>>
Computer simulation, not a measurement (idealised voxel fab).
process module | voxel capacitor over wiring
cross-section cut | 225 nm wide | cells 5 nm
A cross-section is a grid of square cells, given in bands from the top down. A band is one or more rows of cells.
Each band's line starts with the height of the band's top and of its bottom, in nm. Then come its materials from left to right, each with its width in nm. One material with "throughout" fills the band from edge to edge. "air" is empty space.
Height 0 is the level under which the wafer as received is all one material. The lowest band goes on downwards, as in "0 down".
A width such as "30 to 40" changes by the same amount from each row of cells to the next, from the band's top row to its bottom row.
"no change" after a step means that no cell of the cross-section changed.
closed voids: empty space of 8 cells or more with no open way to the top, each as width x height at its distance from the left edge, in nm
<<

- **EXERCISE**
For each record above, write it out again exactly.

- **EXERCISE OUTPUT**
Computer simulation, not a measurement (idealised voxel fab).
process module | voxel capacitor over wiring
cross-section cut | 225 nm wide | cells 5 nm
A cross-section is a grid of square cells, given in bands from the top down. A band is one or more rows of cells.
Each band's line starts with the height of the band's top and of its bottom, in nm. Then come its materials from left to right, each with its width in nm. One material with "throughout" fills the band from edge to edge. "air" is empty space.
Height 0 is the level under which the wafer as received is all one material. The lowest band goes on downwards, as in "0 down".
A width such as "30 to 40" changes by the same amount from each row of cells to the next, from the band's top row to its bottom row.
"no change" after a step means that no cell of the cross-section changed.
closed voids: empty space of 8 cells or more with no open way to the top, each as width x height at its distance from the left edge, in nm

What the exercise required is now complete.